Can you output the records below exactly as they are written?

*Dataset records*.
:::::

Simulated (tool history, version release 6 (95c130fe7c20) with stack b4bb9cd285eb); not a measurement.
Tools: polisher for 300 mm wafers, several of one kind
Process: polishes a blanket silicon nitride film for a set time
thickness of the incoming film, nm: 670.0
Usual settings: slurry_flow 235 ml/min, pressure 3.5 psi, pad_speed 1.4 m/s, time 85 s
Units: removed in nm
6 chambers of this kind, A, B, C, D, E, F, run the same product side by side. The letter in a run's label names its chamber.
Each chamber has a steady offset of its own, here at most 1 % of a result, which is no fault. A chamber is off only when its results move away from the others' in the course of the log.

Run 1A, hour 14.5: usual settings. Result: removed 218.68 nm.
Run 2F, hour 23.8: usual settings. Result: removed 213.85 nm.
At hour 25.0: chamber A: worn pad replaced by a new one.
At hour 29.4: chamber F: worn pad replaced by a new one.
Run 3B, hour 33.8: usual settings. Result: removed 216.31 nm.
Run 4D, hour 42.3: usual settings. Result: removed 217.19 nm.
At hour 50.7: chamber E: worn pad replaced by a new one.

:::::

*Answer box*.
Simulated (tool history, version release 6 (95c130fe7c20) with stack b4bb9cd285eb); not a measurement.
Tools: polisher for 300 mm wafers, several of one kind
Process: polishes a blanket silicon nitride film for a set time
thickness of the incoming film, nm: 670.0
Usual settings: slurry_flow 235 ml/min, pressure 3.5 psi, pad_speed 1.4 m/s, time 85 s
Units: removed in nm
6 chambers of this kind, A, B, C, D, E, F, run the same product side by side. The letter in a run's label names its chamber.
Each chamber has a steady offset of its own, here at most 1 % of a result, which is no fault. A chamber is off only when its results move away from the others' in the course of the log.

Run 1A, hour 14.5: usual settings. Result: removed 218.68 nm.
Run 2F, hour 23.8: usual settings. Result: removed 213.85 nm.
At hour 25.0: chamber A: worn pad replaced by a new one.
At hour 29.4: chamber F: worn pad replaced by a new one.
Run 3B, hour 33.8: usual settings. Result: removed 216.31 nm.
Run 4D, hour 42.3: usual settings. Result: removed 217.19 nm.
At hour 50.7: chamber E: worn pad replaced by a new one.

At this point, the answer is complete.